#### Data section:
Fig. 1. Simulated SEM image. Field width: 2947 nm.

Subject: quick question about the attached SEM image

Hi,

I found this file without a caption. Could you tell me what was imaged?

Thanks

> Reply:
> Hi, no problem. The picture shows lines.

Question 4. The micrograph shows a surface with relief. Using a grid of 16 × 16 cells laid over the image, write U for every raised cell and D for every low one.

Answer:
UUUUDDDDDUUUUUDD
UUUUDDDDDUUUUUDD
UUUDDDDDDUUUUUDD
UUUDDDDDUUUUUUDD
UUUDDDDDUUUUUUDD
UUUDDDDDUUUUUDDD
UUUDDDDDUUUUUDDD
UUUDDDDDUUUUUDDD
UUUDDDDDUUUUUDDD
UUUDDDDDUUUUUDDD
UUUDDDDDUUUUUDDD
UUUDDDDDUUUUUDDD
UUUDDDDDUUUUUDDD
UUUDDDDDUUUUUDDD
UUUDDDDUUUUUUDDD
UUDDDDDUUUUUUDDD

#### Task item:
Transcribe the lines from the first line of the records through the line that contains "UUUDDDDUUUUUUDDD", both included, and add nothing else.

#### Task answer:
Fig. 1. Simulated SEM image. Field width: 2947 nm.

Subject: quick question about the attached SEM image

Hi,

I found this file without a caption. Could you tell me what was imaged?

Thanks

> Reply:
> Hi, no problem. The picture shows lines.

Question 4. The micrograph shows a surface with relief. Using a grid of 16 × 16 cells laid over the image, write U for every raised cell and D for every low one.

Answer:
UUUUDDDDDUUUUUDD
UUUUDDDDDUUUUUDD
UUUDDDDDDUUUUUDD
UUUDDDDDUUUUUUDD
UUUDDDDDUUUUUUDD
UUUDDDDDUUUUUDDD
UUUDDDDDUUUUUDDD
UUUDDDDDUUUUUDDD
UUUDDDDDUUUUUDDD
UUUDDDDDUUUUUDDD
UUUDDDDDUUUUUDDD
UUUDDDDDUUUUUDDD
UUUDDDDDUUUUUDDD
UUUDDDDDUUUUUDDD
UUUDDDDUUUUUUDDD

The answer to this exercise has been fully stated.